Work order:
Copy the lines exactly. Begin at the first line of the data and stop after the line with "start_h: the number".

====== Supplied records

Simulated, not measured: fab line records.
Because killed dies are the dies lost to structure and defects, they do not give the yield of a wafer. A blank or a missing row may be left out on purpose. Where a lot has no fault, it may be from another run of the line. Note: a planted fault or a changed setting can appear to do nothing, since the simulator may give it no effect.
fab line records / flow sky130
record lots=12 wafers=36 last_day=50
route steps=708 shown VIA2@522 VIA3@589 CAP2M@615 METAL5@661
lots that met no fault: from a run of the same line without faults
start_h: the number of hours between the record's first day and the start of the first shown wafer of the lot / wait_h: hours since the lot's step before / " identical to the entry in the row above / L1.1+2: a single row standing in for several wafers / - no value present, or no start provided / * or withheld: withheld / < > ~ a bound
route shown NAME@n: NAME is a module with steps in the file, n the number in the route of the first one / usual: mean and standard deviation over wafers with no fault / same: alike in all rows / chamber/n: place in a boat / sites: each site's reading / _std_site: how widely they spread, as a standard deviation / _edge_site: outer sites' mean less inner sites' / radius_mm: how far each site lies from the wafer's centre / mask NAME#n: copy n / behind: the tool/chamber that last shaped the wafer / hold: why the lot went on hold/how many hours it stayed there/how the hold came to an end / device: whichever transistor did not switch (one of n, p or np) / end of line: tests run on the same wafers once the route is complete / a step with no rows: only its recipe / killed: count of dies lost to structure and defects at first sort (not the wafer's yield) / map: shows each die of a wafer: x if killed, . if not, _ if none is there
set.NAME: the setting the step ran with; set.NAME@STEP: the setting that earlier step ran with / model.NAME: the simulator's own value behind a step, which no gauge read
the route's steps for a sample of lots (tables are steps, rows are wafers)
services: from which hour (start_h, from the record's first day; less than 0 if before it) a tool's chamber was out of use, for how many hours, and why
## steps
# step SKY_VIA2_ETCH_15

============

Written answer:
Simulated, not measured: fab line records.
Because killed dies are the dies lost to structure and defects, they do not give the yield of a wafer. A blank or a missing row may be left out on purpose. Where a lot has no fault, it may be from another run of the line. Note: a planted fault or a changed setting can appear to do nothing, since the simulator may give it no effect.
fab line records / flow sky130
record lots=12 wafers=36 last_day=50
route steps=708 shown VIA2@522 VIA3@589 CAP2M@615 METAL5@661
lots that met no fault: from a run of the same line without faults
start_h: the number of hours between the record's first day and the start of the first shown wafer of the lot / wait_h: hours since the lot's step before / " identical to the entry in the row above / L1.1+2: a single row standing in for several wafers / - no value present, or no start provided / * or withheld: withheld / < > ~ a bound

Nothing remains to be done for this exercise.